• **Material shown**:
○ ○ ○ ○ ○ ○ ○

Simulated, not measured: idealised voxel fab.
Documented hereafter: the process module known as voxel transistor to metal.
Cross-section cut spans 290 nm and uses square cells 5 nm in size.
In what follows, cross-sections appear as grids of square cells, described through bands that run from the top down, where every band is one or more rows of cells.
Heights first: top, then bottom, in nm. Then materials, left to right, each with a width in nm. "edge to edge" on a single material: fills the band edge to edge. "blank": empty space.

○ ○ ○ ○ ○ ○ ○

• **Required action**: Output the entries exactly. Leave nothing out.

• **Written solution**:
Simulated, not measured: idealised voxel fab.
Documented hereafter: the process module known as voxel transistor to metal.
Cross-section cut spans 290 nm and uses square cells 5 nm in size.
In what follows, cross-sections appear as grids of square cells, described through bands that run from the top down, where every band is one or more rows of cells.
Heights first: top, then bottom, in nm. Then materials, left to right, each with a width in nm. "edge to edge" on a single material: fills the band edge to edge. "blank": empty space.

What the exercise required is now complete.